**** GIVEN INFORMATION

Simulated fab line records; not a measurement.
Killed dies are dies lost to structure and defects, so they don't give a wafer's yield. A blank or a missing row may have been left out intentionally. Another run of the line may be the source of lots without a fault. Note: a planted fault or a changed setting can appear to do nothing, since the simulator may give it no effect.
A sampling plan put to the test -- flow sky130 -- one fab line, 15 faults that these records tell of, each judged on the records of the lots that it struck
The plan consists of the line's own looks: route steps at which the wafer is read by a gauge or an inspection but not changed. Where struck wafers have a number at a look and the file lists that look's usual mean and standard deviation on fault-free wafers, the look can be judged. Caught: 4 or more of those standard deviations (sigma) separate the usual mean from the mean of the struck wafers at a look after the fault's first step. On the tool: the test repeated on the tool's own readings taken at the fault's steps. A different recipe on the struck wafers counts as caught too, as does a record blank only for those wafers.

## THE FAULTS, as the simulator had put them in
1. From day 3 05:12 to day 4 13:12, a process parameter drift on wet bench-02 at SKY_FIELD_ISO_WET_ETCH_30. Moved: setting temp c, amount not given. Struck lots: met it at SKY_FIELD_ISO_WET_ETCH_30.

********

REQUIREMENT
Output each entry precisely as given.

EXERCISE SOLUTION
Simulated fab line records; not a measurement.
Killed dies are dies lost to structure and defects, so they don't give a wafer's yield. A blank or a missing row may have been left out intentionally. Another run of the line may be the source of lots without a fault. Note: a planted fault or a changed setting can appear to do nothing, since the simulator may give it no effect.
A sampling plan put to the test -- flow sky130 -- one fab line, 15 faults that these records tell of, each judged on the records of the lots that it struck
The plan consists of the line's own looks: route steps at which the wafer is read by a gauge or an inspection but not changed. Where struck wafers have a number at a look and the file lists that look's usual mean and standard deviation on fault-free wafers, the look can be judged. Caught: 4 or more of those standard deviations (sigma) separate the usual mean from the mean of the struck wafers at a look after the fault's first step. On the tool: the test repeated on the tool's own readings taken at the fault's steps. A different recipe on the struck wafers counts as caught too, as does a record blank only for those wafers.

## THE FAULTS, as the simulator had put them in
1. From day 3 05:12 to day 4 13:12, a process parameter drift on wet bench-02 at SKY_FIELD_ISO_WET_ETCH_30. Moved: setting temp c, amount not given. Struck lots: met it at SKY_FIELD_ISO_WET_ETCH_30.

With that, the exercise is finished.